__Data shown__:
- - -

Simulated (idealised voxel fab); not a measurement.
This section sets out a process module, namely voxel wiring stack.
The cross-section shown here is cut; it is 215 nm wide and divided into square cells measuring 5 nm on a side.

- - -

Go through the records from the first line and copy each one exactly, ending after the line that contains "This section sets". Give nothing else.

__Exercise response__:
Simulated (idealised voxel fab); not a measurement.
This section sets out a process module, namely voxel wiring stack.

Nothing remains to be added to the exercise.